_Work request_:
Please return the lines below verbatim, beginning at the one that has "C2: hours since" and stopping after the one that has "-- hour=140.4 silane flow controller replaced", and add no other lines.

Record set section start

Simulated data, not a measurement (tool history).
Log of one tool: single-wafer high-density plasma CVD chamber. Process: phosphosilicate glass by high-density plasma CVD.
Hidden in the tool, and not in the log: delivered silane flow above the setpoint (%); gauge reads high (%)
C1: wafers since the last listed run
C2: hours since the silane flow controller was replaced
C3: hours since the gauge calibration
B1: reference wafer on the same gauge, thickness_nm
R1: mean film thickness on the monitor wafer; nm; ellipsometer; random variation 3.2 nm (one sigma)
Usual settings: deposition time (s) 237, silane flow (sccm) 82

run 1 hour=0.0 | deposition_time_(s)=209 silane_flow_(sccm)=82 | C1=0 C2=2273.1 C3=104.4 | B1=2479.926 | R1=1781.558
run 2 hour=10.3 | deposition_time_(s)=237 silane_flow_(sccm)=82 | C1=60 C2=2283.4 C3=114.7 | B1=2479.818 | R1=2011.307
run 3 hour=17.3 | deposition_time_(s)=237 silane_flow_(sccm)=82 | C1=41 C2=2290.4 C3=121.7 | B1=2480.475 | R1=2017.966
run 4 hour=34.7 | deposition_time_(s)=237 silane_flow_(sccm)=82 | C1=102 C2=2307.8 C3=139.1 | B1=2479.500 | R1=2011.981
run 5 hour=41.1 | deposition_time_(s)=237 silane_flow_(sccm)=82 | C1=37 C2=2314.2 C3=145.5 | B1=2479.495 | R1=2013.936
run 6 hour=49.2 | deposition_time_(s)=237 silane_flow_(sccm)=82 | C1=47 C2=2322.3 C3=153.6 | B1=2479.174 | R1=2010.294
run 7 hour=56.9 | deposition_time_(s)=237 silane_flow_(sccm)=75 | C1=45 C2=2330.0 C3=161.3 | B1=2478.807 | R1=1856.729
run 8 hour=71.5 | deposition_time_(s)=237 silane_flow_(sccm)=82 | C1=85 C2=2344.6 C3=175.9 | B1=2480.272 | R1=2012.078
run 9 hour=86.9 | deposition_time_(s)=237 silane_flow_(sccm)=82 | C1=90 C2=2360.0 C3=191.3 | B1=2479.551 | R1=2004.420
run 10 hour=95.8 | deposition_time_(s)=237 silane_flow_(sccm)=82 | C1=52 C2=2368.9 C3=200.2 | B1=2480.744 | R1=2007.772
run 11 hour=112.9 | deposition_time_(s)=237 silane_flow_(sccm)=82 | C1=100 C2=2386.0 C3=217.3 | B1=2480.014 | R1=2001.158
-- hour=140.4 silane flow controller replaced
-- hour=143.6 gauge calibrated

Record set section end

_Your solution_:
C2: hours since the silane flow controller was replaced
C3: hours since the gauge calibration
B1: reference wafer on the same gauge, thickness_nm
R1: mean film thickness on the monitor wafer; nm; ellipsometer; random variation 3.2 nm (one sigma)
Usual settings: deposition time (s) 237, silane flow (sccm) 82

run 1 hour=0.0 | deposition_time_(s)=209 silane_flow_(sccm)=82 | C1=0 C2=2273.1 C3=104.4 | B1=2479.926 | R1=1781.558
run 2 hour=10.3 | deposition_time_(s)=237 silane_flow_(sccm)=82 | C1=60 C2=2283.4 C3=114.7 | B1=2479.818 | R1=2011.307
run 3 hour=17.3 | deposition_time_(s)=237 silane_flow_(sccm)=82 | C1=41 C2=2290.4 C3=121.7 | B1=2480.475 | R1=2017.966
run 4 hour=34.7 | deposition_time_(s)=237 silane_flow_(sccm)=82 | C1=102 C2=2307.8 C3=139.1 | B1=2479.500 | R1=2011.981
run 5 hour=41.1 | deposition_time_(s)=237 silane_flow_(sccm)=82 | C1=37 C2=2314.2 C3=145.5 | B1=2479.495 | R1=2013.936
run 6 hour=49.2 | deposition_time_(s)=237 silane_flow_(sccm)=82 | C1=47 C2=2322.3 C3=153.6 | B1=2479.174 | R1=2010.294
run 7 hour=56.9 | deposition_time_(s)=237 silane_flow_(sccm)=75 | C1=45 C2=2330.0 C3=161.3 | B1=2478.807 | R1=1856.729
run 8 hour=71.5 | deposition_time_(s)=237 silane_flow_(sccm)=82 | C1=85 C2=2344.6 C3=175.9 | B1=2480.272 | R1=2012.078
run 9 hour=86.9 | deposition_time_(s)=237 silane_flow_(sccm)=82 | C1=90 C2=2360.0 C3=191.3 | B1=2479.551 | R1=2004.420
run 10 hour=95.8 | deposition_time_(s)=237 silane_flow_(sccm)=82 | C1=52 C2=2368.9 C3=200.2 | B1=2480.744 | R1=2007.772
run 11 hour=112.9 | deposition_time_(s)=237 silane_flow_(sccm)=82 | C1=100 C2=2386.0 C3=217.3 | B1=2480.014 | R1=2001.158
-- hour=140.4 silane flow controller replaced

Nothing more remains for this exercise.